Segment Start: Dataset entries

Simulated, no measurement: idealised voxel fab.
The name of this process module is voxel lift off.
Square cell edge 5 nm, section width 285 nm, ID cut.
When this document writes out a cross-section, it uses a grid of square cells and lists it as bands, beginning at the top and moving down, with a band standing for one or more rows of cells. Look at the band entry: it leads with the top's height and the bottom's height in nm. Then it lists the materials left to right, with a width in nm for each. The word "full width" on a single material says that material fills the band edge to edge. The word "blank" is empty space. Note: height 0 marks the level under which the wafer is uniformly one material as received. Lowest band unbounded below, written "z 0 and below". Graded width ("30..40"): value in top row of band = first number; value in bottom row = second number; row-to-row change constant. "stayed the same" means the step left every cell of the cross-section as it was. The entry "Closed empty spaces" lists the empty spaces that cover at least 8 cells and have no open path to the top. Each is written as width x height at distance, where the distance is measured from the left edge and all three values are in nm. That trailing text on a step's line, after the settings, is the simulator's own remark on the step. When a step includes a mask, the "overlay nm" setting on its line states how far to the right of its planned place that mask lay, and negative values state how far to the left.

Segment End: Dataset entries

Brief:
Please copy, word for word, every line from the first line of the records through the line containing "Square cell edge", with both of those lines included and nothing else.

Expected answer:
Simulated, no measurement: idealised voxel fab.
The name of this process module is voxel lift off.
Square cell edge 5 nm, section width 285 nm, ID cut.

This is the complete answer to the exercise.